--- Work instruction ---
From the records below, extract only the lines running from the line with "- RIT_NLDD_EXPOSE_03: exposes" to the line with "- RIT_NLDD_DEVELOP_05: develop time 50 s", both lines included, reproducing them exactly.

-- Provided information follows --
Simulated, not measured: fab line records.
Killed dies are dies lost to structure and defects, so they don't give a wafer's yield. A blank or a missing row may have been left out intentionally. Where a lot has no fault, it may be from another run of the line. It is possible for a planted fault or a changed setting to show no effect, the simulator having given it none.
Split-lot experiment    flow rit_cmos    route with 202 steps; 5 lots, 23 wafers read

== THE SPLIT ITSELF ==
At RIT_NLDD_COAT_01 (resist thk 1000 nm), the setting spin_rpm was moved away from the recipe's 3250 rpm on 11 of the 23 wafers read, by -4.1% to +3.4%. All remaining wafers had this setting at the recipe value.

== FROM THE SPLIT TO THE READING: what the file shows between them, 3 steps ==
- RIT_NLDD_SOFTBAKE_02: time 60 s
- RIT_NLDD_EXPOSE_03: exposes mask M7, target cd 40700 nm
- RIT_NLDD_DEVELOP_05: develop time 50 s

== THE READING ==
-- Provided information concluded --

--- Solution ---
- RIT_NLDD_EXPOSE_03: exposes mask M7, target cd 40700 nm
- RIT_NLDD_DEVELOP_05: develop time 50 s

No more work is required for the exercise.